Action item:
Give back an exact copy of the lines in the records below, from the line that has "lot=L997; first seen" through the line that has "lot=L103; first seen", and nothing besides.

:::

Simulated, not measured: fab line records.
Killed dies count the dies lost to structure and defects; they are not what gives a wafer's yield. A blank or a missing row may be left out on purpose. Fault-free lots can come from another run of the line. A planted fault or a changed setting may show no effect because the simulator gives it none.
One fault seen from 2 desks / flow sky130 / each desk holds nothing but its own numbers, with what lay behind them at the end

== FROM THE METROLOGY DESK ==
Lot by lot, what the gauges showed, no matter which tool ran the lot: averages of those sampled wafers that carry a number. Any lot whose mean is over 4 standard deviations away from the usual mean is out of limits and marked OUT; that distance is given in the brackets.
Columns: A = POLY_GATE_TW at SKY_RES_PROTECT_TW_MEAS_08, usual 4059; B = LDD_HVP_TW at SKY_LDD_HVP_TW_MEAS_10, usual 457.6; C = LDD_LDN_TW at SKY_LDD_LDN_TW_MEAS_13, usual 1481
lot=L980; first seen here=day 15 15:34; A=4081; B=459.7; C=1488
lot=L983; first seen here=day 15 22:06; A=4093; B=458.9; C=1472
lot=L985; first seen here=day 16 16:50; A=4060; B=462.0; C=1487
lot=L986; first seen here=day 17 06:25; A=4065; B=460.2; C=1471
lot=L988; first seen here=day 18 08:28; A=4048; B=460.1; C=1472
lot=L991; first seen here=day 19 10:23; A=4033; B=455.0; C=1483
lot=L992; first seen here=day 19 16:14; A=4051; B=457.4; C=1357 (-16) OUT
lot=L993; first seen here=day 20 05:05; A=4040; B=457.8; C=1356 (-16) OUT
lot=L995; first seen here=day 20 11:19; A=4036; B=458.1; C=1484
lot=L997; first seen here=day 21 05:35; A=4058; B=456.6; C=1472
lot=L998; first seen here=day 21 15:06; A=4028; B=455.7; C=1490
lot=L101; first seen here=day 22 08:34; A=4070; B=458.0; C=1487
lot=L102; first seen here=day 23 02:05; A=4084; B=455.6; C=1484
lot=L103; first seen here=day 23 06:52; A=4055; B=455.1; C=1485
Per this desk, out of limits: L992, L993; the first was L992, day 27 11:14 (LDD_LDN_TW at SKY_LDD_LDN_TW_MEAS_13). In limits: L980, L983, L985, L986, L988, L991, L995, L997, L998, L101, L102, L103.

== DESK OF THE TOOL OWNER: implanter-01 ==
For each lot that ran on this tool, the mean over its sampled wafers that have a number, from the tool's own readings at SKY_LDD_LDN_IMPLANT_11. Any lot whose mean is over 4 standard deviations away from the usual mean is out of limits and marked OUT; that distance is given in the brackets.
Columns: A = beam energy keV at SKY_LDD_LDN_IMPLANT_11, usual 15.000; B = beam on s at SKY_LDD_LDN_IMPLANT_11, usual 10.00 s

:::

Exercise result:
lot=L997; first seen here=day 21 05:35; A=4058; B=456.6; C=1472
lot=L998; first seen here=day 21 15:06; A=4028; B=455.7; C=1490
lot=L101; first seen here=day 22 08:34; A=4070; B=458.0; C=1487
lot=L102; first seen here=day 23 02:05; A=4084; B=455.6; C=1484
lot=L103; first seen here=day 23 06:52; A=4055; B=455.1; C=1485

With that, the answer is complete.